MATERIAL SHOWN
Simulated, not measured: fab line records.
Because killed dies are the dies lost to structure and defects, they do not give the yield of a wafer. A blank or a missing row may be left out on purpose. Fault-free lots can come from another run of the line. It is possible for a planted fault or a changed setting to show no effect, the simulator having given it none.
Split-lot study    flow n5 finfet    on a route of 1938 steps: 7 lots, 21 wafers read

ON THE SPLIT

WORK REQUEST
Each record above needs to be set down again, word for word.

WRITTEN REPLY
Simulated, not measured: fab line records.
Because killed dies are the dies lost to structure and defects, they do not give the yield of a wafer. A blank or a missing row may be left out on purpose. Fault-free lots can come from another run of the line. It is possible for a planted fault or a changed setting to show no effect, the simulator having given it none.
Split-lot study    flow n5 finfet    on a route of 1938 steps: 7 lots, 21 wafers read

ON THE SPLIT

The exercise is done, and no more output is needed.